=====

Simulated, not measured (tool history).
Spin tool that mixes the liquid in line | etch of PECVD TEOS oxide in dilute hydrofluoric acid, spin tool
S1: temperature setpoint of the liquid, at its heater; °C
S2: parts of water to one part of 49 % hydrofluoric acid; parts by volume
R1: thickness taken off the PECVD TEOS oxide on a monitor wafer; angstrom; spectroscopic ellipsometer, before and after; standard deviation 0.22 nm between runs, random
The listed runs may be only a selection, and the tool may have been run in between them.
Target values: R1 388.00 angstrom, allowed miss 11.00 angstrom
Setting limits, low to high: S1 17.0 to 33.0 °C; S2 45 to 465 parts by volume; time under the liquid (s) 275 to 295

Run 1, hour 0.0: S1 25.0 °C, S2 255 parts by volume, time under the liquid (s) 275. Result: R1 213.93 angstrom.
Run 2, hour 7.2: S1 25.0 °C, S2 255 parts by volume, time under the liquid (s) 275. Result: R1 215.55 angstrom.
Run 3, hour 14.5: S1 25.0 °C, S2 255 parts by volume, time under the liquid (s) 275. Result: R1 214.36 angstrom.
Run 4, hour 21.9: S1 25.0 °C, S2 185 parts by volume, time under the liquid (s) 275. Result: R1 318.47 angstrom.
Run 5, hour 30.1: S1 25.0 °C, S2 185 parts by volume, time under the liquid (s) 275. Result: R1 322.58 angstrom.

=====

• [Assignment]: Retype the material above in full, keeping every word as it stands.

• [Written response]:
Simulated, not measured (tool history).
Spin tool that mixes the liquid in line | etch of PECVD TEOS oxide in dilute hydrofluoric acid, spin tool
S1: temperature setpoint of the liquid, at its heater; °C
S2: parts of water to one part of 49 % hydrofluoric acid; parts by volume
R1: thickness taken off the PECVD TEOS oxide on a monitor wafer; angstrom; spectroscopic ellipsometer, before and after; standard deviation 0.22 nm between runs, random
The listed runs may be only a selection, and the tool may have been run in between them.
Target values: R1 388.00 angstrom, allowed miss 11.00 angstrom
Setting limits, low to high: S1 17.0 to 33.0 °C; S2 45 to 465 parts by volume; time under the liquid (s) 275 to 295

Run 1, hour 0.0: S1 25.0 °C, S2 255 parts by volume, time under the liquid (s) 275. Result: R1 213.93 angstrom.
Run 2, hour 7.2: S1 25.0 °C, S2 255 parts by volume, time under the liquid (s) 275. Result: R1 215.55 angstrom.
Run 3, hour 14.5: S1 25.0 °C, S2 255 parts by volume, time under the liquid (s) 275. Result: R1 214.36 angstrom.
Run 4, hour 21.9: S1 25.0 °C, S2 185 parts by volume, time under the liquid (s) 275. Result: R1 318.47 angstrom.
Run 5, hour 30.1: S1 25.0 °C, S2 185 parts by volume, time under the liquid (s) 275. Result: R1 322.58 angstrom.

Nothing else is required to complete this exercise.